- ACTION ITEM -
Write the entries out exactly, with the final line being the one containing "This log may".

- DATA FOR ANALYSIS -
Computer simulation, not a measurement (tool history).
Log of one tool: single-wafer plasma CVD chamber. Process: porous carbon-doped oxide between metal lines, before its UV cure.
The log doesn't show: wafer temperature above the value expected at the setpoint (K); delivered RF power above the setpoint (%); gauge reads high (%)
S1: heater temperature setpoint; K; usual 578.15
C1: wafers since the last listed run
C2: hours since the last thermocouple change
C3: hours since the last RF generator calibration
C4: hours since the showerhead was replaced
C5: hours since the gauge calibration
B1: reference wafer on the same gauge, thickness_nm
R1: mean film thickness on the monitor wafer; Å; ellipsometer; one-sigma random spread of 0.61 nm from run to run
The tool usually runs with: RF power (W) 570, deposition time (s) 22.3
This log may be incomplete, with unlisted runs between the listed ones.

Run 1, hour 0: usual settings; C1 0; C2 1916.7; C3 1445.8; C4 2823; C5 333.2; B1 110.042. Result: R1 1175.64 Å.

- YOUR SOLUTION -
Computer simulation, not a measurement (tool history).
Log of one tool: single-wafer plasma CVD chamber. Process: porous carbon-doped oxide between metal lines, before its UV cure.
The log doesn't show: wafer temperature above the value expected at the setpoint (K); delivered RF power above the setpoint (%); gauge reads high (%)
S1: heater temperature setpoint; K; usual 578.15
C1: wafers since the last listed run
C2: hours since the last thermocouple change
C3: hours since the last RF generator calibration
C4: hours since the showerhead was replaced
C5: hours since the gauge calibration
B1: reference wafer on the same gauge, thickness_nm
R1: mean film thickness on the monitor wafer; Å; ellipsometer; one-sigma random spread of 0.61 nm from run to run
The tool usually runs with: RF power (W) 570, deposition time (s) 22.3
This log may be incomplete, with unlisted runs between the listed ones.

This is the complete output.